EXERCISE
Nothing in the listing may change. Repeat all of it.

GIVEN RECORDS
=-=-=-=-=

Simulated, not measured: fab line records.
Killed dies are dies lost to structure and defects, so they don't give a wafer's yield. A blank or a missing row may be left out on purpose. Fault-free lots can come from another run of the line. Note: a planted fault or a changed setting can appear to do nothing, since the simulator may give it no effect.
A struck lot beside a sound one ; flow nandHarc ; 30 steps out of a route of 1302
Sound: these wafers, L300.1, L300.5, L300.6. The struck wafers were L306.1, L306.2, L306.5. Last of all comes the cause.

=-=-=-=-=

RESULT
Simulated, not measured: fab line records.
Killed dies are dies lost to structure and defects, so they don't give a wafer's yield. A blank or a missing row may be left out on purpose. Fault-free lots can come from another run of the line. Note: a planted fault or a changed setting can appear to do nothing, since the simulator may give it no effect.
A struck lot beside a sound one ; flow nandHarc ; 30 steps out of a route of 1302
Sound: these wafers, L300.1, L300.5, L300.6. The struck wafers were L306.1, L306.2, L306.5. Last of all comes the cause.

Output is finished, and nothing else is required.